• Data excerpts
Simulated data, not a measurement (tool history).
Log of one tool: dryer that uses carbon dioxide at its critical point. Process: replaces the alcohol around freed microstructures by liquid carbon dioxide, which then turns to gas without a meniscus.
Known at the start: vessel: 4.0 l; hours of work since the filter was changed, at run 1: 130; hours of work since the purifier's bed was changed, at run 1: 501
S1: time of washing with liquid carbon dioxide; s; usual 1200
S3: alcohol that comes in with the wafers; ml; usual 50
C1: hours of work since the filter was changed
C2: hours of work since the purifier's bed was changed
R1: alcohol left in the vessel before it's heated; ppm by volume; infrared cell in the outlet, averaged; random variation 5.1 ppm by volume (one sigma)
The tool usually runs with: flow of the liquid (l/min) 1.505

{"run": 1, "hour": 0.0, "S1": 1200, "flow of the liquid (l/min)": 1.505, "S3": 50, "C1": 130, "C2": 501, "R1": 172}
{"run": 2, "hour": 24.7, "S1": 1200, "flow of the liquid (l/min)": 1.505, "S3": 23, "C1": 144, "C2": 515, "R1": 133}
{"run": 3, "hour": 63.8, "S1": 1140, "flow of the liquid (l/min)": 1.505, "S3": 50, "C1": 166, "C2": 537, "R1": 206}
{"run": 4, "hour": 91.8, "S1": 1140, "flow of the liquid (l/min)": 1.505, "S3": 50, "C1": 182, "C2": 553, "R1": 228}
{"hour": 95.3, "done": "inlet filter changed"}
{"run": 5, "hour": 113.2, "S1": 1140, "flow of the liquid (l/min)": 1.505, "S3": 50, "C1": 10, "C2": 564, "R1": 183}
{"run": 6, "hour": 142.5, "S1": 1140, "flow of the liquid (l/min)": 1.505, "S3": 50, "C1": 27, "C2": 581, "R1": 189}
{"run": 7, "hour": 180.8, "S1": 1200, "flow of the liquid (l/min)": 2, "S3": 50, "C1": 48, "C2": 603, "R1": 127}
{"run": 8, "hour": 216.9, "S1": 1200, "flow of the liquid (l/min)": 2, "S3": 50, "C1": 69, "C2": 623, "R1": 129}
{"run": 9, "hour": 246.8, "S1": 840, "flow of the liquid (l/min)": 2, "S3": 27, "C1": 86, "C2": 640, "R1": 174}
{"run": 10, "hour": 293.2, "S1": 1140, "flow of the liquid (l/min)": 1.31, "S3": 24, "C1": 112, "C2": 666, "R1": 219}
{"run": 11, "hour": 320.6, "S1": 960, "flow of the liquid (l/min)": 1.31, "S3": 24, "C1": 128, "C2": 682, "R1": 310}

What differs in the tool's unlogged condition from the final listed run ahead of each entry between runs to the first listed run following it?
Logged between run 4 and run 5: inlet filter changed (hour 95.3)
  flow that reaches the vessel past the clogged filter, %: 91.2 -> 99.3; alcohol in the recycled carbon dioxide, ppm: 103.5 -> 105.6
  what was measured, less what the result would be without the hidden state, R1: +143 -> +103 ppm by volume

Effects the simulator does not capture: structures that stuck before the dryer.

• Task item
Could you restate word for word the lines above, from the one that contains "What differs in" through the one that contains "what was measured, less", and no others?

• Task response
What differs in the tool's unlogged condition from the final listed run ahead of each entry between runs to the first listed run following it?
Logged between run 4 and run 5: inlet filter changed (hour 95.3)
  flow that reaches the vessel past the clogged filter, %: 91.2 -> 99.3; alcohol in the recycled carbon dioxide, ppm: 103.5 -> 105.6
  what was measured, less what the result would be without the hidden state, R1: +143 -> +103 ppm by volume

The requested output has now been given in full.